* Work task
Repeat the full listing, word for word.

* Record excerpts
• • •
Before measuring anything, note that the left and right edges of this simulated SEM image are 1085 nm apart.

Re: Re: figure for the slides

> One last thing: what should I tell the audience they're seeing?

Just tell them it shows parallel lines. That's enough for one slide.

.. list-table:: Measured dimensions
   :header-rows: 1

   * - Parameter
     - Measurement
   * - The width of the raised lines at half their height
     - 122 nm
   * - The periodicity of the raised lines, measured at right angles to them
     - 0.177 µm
• • •

* Written answer
Before measuring anything, note that the left and right edges of this simulated SEM image are 1085 nm apart.

Re: Re: figure for the slides

> One last thing: what should I tell the audience they're seeing?

Just tell them it shows parallel lines. That's enough for one slide.

.. list-table:: Measured dimensions
   :header-rows: 1

   * - Parameter
     - Measurement
   * - The width of the raised lines at half their height
     - 122 nm
   * - The periodicity of the raised lines, measured at right angles to them
     - 0.177 µm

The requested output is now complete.